'''

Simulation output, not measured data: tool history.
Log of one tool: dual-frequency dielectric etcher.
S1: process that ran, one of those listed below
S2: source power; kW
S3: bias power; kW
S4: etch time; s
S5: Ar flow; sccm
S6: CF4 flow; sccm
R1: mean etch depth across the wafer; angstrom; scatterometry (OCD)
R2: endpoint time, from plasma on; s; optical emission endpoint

'''

● **ASSIGNMENT**: Copy out every record above exactly as written.

● **EXERCISE ANSWER**:
Simulation output, not measured data: tool history.
Log of one tool: dual-frequency dielectric etcher.
S1: process that ran, one of those listed below
S2: source power; kW
S3: bias power; kW
S4: etch time; s
S5: Ar flow; sccm
S6: CF4 flow; sccm
R1: mean etch depth across the wafer; angstrom; scatterometry (OCD)
R2: endpoint time, from plasma on; s; optical emission endpoint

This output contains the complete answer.